Work request: Repeat every record below, word for word.

Supplied records:
════

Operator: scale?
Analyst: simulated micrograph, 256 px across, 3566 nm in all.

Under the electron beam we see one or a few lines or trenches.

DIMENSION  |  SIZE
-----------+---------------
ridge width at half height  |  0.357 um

════

Answer area:
Operator: scale?
Analyst: simulated micrograph, 256 px across, 3566 nm in all.

Under the electron beam we see one or a few lines or trenches.

DIMENSION  |  SIZE
-----------+---------------
ridge width at half height  |  0.357 um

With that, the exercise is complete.